→ **Assigned task**: The records should be copied out again with no alteration.

BEGIN

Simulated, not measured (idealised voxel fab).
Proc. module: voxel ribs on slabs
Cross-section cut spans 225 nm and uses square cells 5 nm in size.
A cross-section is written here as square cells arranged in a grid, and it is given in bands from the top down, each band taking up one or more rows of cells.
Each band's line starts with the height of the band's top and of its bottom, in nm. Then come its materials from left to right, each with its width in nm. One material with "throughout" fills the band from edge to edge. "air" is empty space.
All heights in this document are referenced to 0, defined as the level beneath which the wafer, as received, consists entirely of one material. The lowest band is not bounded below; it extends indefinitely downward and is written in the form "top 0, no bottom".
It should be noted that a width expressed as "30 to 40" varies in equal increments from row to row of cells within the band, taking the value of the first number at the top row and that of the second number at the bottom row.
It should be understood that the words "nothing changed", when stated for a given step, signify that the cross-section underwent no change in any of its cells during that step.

END

→ **Reply**:
Simulated, not measured (idealised voxel fab).
Proc. module: voxel ribs on slabs
Cross-section cut spans 225 nm and uses square cells 5 nm in size.
A cross-section is written here as square cells arranged in a grid, and it is given in bands from the top down, each band taking up one or more rows of cells.
Each band's line starts with the height of the band's top and of its bottom, in nm. Then come its materials from left to right, each with its width in nm. One material with "throughout" fills the band from edge to edge. "air" is empty space.
All heights in this document are referenced to 0, defined as the level beneath which the wafer, as received, consists entirely of one material. The lowest band is not bounded below; it extends indefinitely downward and is written in the form "top 0, no bottom".
It should be noted that a width expressed as "30 to 40" varies in equal increments from row to row of cells within the band, taking the value of the first number at the top row and that of the second number at the bottom row.
It should be understood that the words "nothing changed", when stated for a given step, signify that the cross-section underwent no change in any of its cells during that step.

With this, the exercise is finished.